Brief ::
Print the listing below from its opening line through the line holding "then, 2 steps", both ends included.

[[ Data section, beginning ]]

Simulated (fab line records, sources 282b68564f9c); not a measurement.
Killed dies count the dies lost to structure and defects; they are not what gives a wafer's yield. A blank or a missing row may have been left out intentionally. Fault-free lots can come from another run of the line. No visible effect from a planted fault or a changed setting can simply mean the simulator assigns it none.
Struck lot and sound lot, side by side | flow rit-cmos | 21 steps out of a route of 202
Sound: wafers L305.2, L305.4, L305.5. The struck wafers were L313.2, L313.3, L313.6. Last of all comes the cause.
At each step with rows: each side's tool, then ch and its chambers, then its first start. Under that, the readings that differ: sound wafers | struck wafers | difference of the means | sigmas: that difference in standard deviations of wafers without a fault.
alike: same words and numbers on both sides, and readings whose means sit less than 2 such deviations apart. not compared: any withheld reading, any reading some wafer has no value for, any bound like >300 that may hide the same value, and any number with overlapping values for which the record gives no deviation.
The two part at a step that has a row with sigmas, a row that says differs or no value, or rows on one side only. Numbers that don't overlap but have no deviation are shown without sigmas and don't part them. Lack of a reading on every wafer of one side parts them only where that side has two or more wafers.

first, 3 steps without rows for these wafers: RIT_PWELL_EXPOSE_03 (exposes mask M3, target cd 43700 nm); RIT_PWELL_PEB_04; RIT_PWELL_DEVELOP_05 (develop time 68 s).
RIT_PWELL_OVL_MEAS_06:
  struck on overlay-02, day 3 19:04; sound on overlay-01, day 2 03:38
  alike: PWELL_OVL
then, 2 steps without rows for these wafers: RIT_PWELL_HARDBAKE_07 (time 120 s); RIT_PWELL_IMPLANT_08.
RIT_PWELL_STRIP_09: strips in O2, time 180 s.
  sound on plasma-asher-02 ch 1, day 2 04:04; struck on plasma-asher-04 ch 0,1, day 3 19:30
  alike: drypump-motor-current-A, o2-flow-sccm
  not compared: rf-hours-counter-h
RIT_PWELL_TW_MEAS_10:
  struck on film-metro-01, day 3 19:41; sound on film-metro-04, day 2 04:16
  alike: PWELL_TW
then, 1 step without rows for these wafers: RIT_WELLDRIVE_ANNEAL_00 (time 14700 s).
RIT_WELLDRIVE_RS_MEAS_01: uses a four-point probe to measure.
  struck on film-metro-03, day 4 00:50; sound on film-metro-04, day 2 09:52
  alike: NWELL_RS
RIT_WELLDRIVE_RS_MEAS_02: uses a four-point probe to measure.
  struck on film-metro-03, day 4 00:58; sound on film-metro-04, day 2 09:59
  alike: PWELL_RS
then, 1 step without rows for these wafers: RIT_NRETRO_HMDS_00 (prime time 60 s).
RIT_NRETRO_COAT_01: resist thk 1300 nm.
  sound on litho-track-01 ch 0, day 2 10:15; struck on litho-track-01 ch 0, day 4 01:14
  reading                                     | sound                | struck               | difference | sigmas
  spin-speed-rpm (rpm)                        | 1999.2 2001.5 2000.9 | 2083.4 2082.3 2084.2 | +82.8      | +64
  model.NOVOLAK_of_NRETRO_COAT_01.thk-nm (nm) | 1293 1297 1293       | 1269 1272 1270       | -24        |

[[ Data section, end ]]

Answer section ::
Simulated (fab line records, sources 282b68564f9c); not a measurement.
Killed dies count the dies lost to structure and defects; they are not what gives a wafer's yield. A blank or a missing row may have been left out intentionally. Fault-free lots can come from another run of the line. No visible effect from a planted fault or a changed setting can simply mean the simulator assigns it none.
Struck lot and sound lot, side by side | flow rit-cmos | 21 steps out of a route of 202
Sound: wafers L305.2, L305.4, L305.5. The struck wafers were L313.2, L313.3, L313.6. Last of all comes the cause.
At each step with rows: each side's tool, then ch and its chambers, then its first start. Under that, the readings that differ: sound wafers | struck wafers | difference of the means | sigmas: that difference in standard deviations of wafers without a fault.
alike: same words and numbers on both sides, and readings whose means sit less than 2 such deviations apart. not compared: any withheld reading, any reading some wafer has no value for, any bound like >300 that may hide the same value, and any number with overlapping values for which the record gives no deviation.
The two part at a step that has a row with sigmas, a row that says differs or no value, or rows on one side only. Numbers that don't overlap but have no deviation are shown without sigmas and don't part them. Lack of a reading on every wafer of one side parts them only where that side has two or more wafers.

first, 3 steps without rows for these wafers: RIT_PWELL_EXPOSE_03 (exposes mask M3, target cd 43700 nm); RIT_PWELL_PEB_04; RIT_PWELL_DEVELOP_05 (develop time 68 s).
RIT_PWELL_OVL_MEAS_06:
  struck on overlay-02, day 3 19:04; sound on overlay-01, day 2 03:38
  alike: PWELL_OVL
then, 2 steps without rows for these wafers: RIT_PWELL_HARDBAKE_07 (time 120 s); RIT_PWELL_IMPLANT_08.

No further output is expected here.